*Work item*: Each entry here is to be restated word for word.

*Data excerpts*:
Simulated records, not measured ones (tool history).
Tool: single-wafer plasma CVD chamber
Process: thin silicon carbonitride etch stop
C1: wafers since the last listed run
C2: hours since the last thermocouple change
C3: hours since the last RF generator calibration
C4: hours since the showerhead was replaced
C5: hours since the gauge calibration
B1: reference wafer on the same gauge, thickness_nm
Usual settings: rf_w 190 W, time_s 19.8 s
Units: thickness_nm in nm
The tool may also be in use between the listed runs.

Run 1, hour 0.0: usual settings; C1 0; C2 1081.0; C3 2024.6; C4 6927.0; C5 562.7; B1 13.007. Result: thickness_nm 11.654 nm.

*Your response*:
Simulated records, not measured ones (tool history).
Tool: single-wafer plasma CVD chamber
Process: thin silicon carbonitride etch stop
C1: wafers since the last listed run
C2: hours since the last thermocouple change
C3: hours since the last RF generator calibration
C4: hours since the showerhead was replaced
C5: hours since the gauge calibration
B1: reference wafer on the same gauge, thickness_nm
Usual settings: rf_w 190 W, time_s 19.8 s
Units: thickness_nm in nm
The tool may also be in use between the listed runs.

Run 1, hour 0.0: usual settings; C1 0; C2 1081.0; C3 2024.6; C4 6927.0; C5 562.7; B1 13.007. Result: thickness_nm 11.654 nm.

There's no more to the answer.